■ **Work instruction**
Return the listing below word for word.

[[ Records shown open ]]

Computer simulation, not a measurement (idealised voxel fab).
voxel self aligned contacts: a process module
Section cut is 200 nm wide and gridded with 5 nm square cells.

[[ Records shown closed ]]

■ **Worked solution**
Computer simulation, not a measurement (idealised voxel fab).
voxel self aligned contacts: a process module
Section cut is 200 nm wide and gridded with 5 nm square cells.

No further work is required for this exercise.